GIVEN DATA

....................

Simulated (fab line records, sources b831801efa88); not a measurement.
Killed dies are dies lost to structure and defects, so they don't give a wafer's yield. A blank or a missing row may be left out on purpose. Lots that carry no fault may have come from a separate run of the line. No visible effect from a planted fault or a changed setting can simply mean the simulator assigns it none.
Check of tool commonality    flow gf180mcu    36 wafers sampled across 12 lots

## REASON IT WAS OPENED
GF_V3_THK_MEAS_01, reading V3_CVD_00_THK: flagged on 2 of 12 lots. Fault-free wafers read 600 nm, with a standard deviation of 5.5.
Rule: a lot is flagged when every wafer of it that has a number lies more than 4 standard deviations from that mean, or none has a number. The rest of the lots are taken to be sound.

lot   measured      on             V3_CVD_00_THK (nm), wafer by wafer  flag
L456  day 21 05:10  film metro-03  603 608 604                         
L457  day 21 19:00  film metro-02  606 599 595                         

....................

WORK ORDER
Nothing in the material may change; reproduce it all.

TASK RESULT
Simulated (fab line records, sources b831801efa88); not a measurement.
Killed dies are dies lost to structure and defects, so they don't give a wafer's yield. A blank or a missing row may be left out on purpose. Lots that carry no fault may have come from a separate run of the line. No visible effect from a planted fault or a changed setting can simply mean the simulator assigns it none.
Check of tool commonality    flow gf180mcu    36 wafers sampled across 12 lots

## REASON IT WAS OPENED
GF_V3_THK_MEAS_01, reading V3_CVD_00_THK: flagged on 2 of 12 lots. Fault-free wafers read 600 nm, with a standard deviation of 5.5.
Rule: a lot is flagged when every wafer of it that has a number lies more than 4 standard deviations from that mean, or none has a number. The rest of the lots are taken to be sound.

lot   measured      on             V3_CVD_00_THK (nm), wafer by wafer  flag
L456  day 21 05:10  film metro-03  603 608 604                         
L457  day 21 19:00  film metro-02  606 599 595                         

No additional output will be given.